• _TASK ITEM_
Only the lines from the opening of the material through the one containing "Square cells of" should be reproduced, each exactly as it stands.

- - -

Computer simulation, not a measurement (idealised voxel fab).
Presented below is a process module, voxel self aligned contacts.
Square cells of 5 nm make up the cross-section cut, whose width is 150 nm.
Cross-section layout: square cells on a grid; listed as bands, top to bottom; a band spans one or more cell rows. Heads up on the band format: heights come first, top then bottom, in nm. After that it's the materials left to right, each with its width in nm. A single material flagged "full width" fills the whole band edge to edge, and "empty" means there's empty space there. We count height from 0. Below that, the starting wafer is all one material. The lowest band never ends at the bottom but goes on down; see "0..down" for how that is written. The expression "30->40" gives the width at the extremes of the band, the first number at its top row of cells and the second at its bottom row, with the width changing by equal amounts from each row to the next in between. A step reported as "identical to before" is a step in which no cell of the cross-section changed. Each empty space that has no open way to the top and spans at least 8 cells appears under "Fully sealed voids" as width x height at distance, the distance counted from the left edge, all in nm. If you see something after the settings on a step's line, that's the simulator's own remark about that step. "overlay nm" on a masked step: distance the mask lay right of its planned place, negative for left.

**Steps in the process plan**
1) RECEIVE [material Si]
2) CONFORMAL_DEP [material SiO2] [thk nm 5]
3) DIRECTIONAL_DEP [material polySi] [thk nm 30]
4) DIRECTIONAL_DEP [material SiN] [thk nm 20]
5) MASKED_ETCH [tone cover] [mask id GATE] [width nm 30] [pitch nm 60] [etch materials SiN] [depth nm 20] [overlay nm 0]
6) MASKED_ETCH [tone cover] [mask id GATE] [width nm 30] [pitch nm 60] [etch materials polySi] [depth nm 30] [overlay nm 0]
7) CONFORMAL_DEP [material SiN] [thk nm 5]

- - -

• _TASK RESULT_
Computer simulation, not a measurement (idealised voxel fab).
Presented below is a process module, voxel self aligned contacts.
Square cells of 5 nm make up the cross-section cut, whose width is 150 nm.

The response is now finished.